**REQUIREMENT**
The answer must match the material word for word, with every line included.

■ ■ ■

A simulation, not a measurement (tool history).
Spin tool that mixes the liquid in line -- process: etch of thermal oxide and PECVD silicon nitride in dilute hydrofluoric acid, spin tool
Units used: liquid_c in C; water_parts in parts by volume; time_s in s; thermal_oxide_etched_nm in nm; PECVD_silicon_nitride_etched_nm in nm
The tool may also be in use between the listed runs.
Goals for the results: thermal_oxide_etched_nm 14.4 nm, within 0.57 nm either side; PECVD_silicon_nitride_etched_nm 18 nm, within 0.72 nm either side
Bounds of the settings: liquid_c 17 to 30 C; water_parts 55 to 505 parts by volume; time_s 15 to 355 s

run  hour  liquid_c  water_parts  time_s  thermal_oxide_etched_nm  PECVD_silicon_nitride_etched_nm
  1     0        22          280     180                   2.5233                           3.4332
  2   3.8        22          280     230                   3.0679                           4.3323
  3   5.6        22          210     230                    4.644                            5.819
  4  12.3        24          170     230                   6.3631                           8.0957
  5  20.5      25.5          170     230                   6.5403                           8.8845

■ ■ ■

**EXERCISE OUTPUT**
A simulation, not a measurement (tool history).
Spin tool that mixes the liquid in line -- process: etch of thermal oxide and PECVD silicon nitride in dilute hydrofluoric acid, spin tool
Units used: liquid_c in C; water_parts in parts by volume; time_s in s; thermal_oxide_etched_nm in nm; PECVD_silicon_nitride_etched_nm in nm
The tool may also be in use between the listed runs.
Goals for the results: thermal_oxide_etched_nm 14.4 nm, within 0.57 nm either side; PECVD_silicon_nitride_etched_nm 18 nm, within 0.72 nm either side
Bounds of the settings: liquid_c 17 to 30 C; water_parts 55 to 505 parts by volume; time_s 15 to 355 s

run  hour  liquid_c  water_parts  time_s  thermal_oxide_etched_nm  PECVD_silicon_nitride_etched_nm
  1     0        22          280     180                   2.5233                           3.4332
  2   3.8        22          280     230                   3.0679                           4.3323
  3   5.6        22          210     230                    4.644                            5.819
  4  12.3        24          170     230                   6.3631                           8.0957
  5  20.5      25.5          170     230                   6.5403                           8.8845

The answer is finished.